^^^^^^^^

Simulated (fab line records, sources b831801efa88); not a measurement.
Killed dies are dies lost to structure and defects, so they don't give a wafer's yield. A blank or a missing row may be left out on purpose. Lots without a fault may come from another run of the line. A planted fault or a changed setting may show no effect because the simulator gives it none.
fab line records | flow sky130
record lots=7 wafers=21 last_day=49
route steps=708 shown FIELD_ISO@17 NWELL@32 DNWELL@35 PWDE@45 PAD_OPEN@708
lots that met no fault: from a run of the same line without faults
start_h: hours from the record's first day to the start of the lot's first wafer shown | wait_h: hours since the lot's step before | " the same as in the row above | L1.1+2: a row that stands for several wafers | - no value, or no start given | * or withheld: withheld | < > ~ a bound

^^^^^^^^

• _Assignment_
Wherever the line holding "record lots=7 wafers=21 last_day=49" falls in the entries above, copy exactly from it through the line holding "lots that met", inclusive, and add nothing.

• _Reply_
record lots=7 wafers=21 last_day=49
route steps=708 shown FIELD_ISO@17 NWELL@32 DNWELL@35 PWDE@45 PAD_OPEN@708
lots that met no fault: from a run of the same line without faults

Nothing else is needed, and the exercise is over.